(Extracted data)

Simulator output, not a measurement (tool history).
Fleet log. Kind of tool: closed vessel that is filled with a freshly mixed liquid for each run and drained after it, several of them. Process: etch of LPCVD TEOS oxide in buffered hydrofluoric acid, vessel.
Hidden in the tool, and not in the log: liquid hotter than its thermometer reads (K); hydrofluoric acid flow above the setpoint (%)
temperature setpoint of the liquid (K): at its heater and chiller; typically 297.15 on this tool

(End Extracted data)

Requirement:
What you give back must match the records word for word.

Your response:
Simulator output, not a measurement (tool history).
Fleet log. Kind of tool: closed vessel that is filled with a freshly mixed liquid for each run and drained after it, several of them. Process: etch of LPCVD TEOS oxide in buffered hydrofluoric acid, vessel.
Hidden in the tool, and not in the log: liquid hotter than its thermometer reads (K); hydrofluoric acid flow above the setpoint (%)
temperature setpoint of the liquid (K): at its heater and chiller; typically 297.15 on this tool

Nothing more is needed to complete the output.